## Exercise data
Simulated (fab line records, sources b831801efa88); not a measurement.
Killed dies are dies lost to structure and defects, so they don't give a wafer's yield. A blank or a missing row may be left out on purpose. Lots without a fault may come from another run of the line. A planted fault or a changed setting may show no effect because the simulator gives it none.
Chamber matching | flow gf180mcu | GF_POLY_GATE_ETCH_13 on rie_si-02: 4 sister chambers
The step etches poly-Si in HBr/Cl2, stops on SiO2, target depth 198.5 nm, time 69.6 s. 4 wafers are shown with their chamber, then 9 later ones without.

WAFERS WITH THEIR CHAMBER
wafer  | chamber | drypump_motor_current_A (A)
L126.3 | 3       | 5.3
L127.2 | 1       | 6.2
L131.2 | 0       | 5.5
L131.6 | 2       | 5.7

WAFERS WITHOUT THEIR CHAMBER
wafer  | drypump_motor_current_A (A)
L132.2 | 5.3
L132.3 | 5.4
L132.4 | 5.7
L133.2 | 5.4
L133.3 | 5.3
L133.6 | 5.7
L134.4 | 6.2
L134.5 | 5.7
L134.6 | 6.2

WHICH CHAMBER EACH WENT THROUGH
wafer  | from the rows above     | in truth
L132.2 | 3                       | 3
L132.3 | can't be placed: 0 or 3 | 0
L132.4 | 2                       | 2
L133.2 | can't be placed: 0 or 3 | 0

## Work order
Set down the whole of the material again, exactly.

## Result
Simulated (fab line records, sources b831801efa88); not a measurement.
Killed dies are dies lost to structure and defects, so they don't give a wafer's yield. A blank or a missing row may be left out on purpose. Lots without a fault may come from another run of the line. A planted fault or a changed setting may show no effect because the simulator gives it none.
Chamber matching | flow gf180mcu | GF_POLY_GATE_ETCH_13 on rie_si-02: 4 sister chambers
The step etches poly-Si in HBr/Cl2, stops on SiO2, target depth 198.5 nm, time 69.6 s. 4 wafers are shown with their chamber, then 9 later ones without.

WAFERS WITH THEIR CHAMBER
wafer  | chamber | drypump_motor_current_A (A)
L126.3 | 3       | 5.3
L127.2 | 1       | 6.2
L131.2 | 0       | 5.5
L131.6 | 2       | 5.7

WAFERS WITHOUT THEIR CHAMBER
wafer  | drypump_motor_current_A (A)
L132.2 | 5.3
L132.3 | 5.4
L132.4 | 5.7
L133.2 | 5.4
L133.3 | 5.3
L133.6 | 5.7
L134.4 | 6.2
L134.5 | 5.7
L134.6 | 6.2

WHICH CHAMBER EACH WENT THROUGH
wafer  | from the rows above     | in truth
L132.2 | 3                       | 3
L132.3 | can't be placed: 0 or 3 | 0
L132.4 | 2                       | 2
L133.2 | can't be placed: 0 or 3 | 0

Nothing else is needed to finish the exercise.